> Brief: Every entry is to be written out word for word.

> Supplied records:
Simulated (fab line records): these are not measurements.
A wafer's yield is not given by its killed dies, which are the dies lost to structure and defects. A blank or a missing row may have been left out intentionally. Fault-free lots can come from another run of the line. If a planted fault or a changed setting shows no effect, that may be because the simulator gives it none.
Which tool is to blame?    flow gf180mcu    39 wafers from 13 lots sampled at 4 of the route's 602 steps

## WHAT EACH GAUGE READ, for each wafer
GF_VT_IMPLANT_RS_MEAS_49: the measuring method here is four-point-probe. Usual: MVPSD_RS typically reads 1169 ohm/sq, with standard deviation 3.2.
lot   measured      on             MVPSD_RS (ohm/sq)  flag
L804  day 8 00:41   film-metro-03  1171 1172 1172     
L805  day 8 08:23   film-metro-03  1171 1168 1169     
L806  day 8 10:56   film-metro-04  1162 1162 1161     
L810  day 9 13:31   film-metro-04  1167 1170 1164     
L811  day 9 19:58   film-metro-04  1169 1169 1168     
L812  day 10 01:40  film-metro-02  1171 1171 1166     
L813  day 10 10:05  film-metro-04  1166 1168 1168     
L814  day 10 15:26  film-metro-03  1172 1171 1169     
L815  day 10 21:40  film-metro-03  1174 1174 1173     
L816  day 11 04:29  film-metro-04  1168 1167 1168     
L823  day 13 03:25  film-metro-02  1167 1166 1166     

> Task response:
Simulated (fab line records): these are not measurements.
A wafer's yield is not given by its killed dies, which are the dies lost to structure and defects. A blank or a missing row may have been left out intentionally. Fault-free lots can come from another run of the line. If a planted fault or a changed setting shows no effect, that may be because the simulator gives it none.
Which tool is to blame?    flow gf180mcu    39 wafers from 13 lots sampled at 4 of the route's 602 steps

## WHAT EACH GAUGE READ, for each wafer
GF_VT_IMPLANT_RS_MEAS_49: the measuring method here is four-point-probe. Usual: MVPSD_RS typically reads 1169 ohm/sq, with standard deviation 3.2.
lot   measured      on             MVPSD_RS (ohm/sq)  flag
L804  day 8 00:41   film-metro-03  1171 1172 1172     
L805  day 8 08:23   film-metro-03  1171 1168 1169     
L806  day 8 10:56   film-metro-04  1162 1162 1161     
L810  day 9 13:31   film-metro-04  1167 1170 1164     
L811  day 9 19:58   film-metro-04  1169 1169 1168     
L812  day 10 01:40  film-metro-02  1171 1171 1166     
L813  day 10 10:05  film-metro-04  1166 1168 1168     
L814  day 10 15:26  film-metro-03  1172 1171 1169     
L815  day 10 21:40  film-metro-03  1174 1174 1173     
L816  day 11 04:29  film-metro-04  1168 1167 1168     
L823  day 13 03:25  film-metro-02  1167 1166 1166     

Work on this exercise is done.